> **WORK REQUEST**
Up to and including the line with "lots with no", restate the material below word for word, beginning with its first line.

> **MATERIAL PROVIDED**
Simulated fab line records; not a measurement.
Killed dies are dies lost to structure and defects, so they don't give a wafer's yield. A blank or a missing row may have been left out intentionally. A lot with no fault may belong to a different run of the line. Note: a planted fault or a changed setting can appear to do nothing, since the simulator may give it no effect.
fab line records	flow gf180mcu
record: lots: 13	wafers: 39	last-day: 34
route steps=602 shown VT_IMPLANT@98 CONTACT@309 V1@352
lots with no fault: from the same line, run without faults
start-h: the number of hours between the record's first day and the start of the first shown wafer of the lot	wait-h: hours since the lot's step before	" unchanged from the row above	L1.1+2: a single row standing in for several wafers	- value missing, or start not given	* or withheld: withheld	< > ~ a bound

> **ANSWER AREA**
Simulated fab line records; not a measurement.
Killed dies are dies lost to structure and defects, so they don't give a wafer's yield. A blank or a missing row may have been left out intentionally. A lot with no fault may belong to a different run of the line. Note: a planted fault or a changed setting can appear to do nothing, since the simulator may give it no effect.
fab line records	flow gf180mcu
record: lots: 13	wafers: 39	last-day: 34
route steps=602 shown VT_IMPLANT@98 CONTACT@309 V1@352
lots with no fault: from the same line, run without faults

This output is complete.